* **Listed entries**
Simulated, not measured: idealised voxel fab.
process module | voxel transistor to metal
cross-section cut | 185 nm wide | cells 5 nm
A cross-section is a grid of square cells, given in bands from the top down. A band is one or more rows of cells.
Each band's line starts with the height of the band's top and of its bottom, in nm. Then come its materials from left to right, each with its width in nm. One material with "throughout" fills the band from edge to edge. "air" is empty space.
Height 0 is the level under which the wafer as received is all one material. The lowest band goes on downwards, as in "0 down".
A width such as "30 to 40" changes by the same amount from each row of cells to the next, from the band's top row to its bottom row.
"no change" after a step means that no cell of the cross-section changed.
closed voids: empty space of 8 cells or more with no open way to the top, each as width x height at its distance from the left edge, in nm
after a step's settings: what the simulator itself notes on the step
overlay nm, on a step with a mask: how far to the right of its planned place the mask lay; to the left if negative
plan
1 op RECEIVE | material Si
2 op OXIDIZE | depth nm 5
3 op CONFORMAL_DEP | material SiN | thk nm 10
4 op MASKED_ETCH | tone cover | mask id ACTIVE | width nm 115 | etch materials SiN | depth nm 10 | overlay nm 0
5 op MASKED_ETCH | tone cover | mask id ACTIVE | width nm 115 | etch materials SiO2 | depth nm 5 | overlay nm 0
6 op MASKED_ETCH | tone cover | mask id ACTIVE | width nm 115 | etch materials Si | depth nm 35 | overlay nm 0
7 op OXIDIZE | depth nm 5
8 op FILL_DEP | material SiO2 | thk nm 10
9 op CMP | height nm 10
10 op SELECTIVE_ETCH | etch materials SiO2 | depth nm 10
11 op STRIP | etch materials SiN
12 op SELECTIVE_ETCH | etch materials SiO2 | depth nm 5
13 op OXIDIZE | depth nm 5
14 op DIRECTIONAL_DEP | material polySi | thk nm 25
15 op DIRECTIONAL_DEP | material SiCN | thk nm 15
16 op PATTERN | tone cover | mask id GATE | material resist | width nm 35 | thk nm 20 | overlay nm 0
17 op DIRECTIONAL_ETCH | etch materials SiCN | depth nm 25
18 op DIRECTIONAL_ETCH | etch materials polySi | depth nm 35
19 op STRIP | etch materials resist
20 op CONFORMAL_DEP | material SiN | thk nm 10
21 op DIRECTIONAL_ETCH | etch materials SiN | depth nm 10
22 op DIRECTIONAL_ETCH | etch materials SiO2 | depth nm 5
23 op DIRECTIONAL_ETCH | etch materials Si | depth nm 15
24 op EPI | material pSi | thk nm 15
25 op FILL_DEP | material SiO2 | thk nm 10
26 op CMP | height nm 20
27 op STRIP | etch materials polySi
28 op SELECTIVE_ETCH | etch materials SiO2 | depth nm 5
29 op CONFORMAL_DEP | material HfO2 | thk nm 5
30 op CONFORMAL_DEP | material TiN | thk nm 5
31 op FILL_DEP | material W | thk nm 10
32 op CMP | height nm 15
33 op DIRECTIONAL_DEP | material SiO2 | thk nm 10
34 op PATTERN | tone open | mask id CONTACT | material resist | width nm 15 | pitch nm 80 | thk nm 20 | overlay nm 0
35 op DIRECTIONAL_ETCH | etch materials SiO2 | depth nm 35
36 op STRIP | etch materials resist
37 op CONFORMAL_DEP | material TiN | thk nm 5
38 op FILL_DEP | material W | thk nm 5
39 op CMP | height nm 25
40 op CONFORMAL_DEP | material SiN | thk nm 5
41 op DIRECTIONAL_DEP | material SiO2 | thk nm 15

* **Assignment**
Would you print exactly and only the lines of the material above that run from the line with "cross-section cut | 185 nm wide | cells 5 nm" through the line with "4 op MASKED_ETCH", both included?

* **Solution**
cross-section cut | 185 nm wide | cells 5 nm
A cross-section is a grid of square cells, given in bands from the top down. A band is one or more rows of cells.
Each band's line starts with the height of the band's top and of its bottom, in nm. Then come its materials from left to right, each with its width in nm. One material with "throughout" fills the band from edge to edge. "air" is empty space.
Height 0 is the level under which the wafer as received is all one material. The lowest band goes on downwards, as in "0 down".
A width such as "30 to 40" changes by the same amount from each row of cells to the next, from the band's top row to its bottom row.
"no change" after a step means that no cell of the cross-section changed.
closed voids: empty space of 8 cells or more with no open way to the top, each as width x height at its distance from the left edge, in nm
after a step's settings: what the simulator itself notes on the step
overlay nm, on a step with a mask: how far to the right of its planned place the mask lay; to the left if negative
plan
1 op RECEIVE | material Si
2 op OXIDIZE | depth nm 5
3 op CONFORMAL_DEP | material SiN | thk nm 10
4 op MASKED_ETCH | tone cover | mask id ACTIVE | width nm 115 | etch materials SiN | depth nm 10 | overlay nm 0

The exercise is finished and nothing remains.